________
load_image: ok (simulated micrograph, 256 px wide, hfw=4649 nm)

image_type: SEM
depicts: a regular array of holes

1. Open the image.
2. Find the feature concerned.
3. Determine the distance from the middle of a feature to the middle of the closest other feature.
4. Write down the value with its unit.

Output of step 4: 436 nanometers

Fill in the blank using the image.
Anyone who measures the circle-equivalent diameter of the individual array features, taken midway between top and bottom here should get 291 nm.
________

### Exercise
Would you retype exactly the lines above, from the line with "4. Write down the value with its unit." to the line with "Fill in the blank using the image.", with both end lines kept and nothing more?

### Exercise response
4. Write down the value with its unit.

Output of step 4: 436 nanometers

Fill in the blank using the image.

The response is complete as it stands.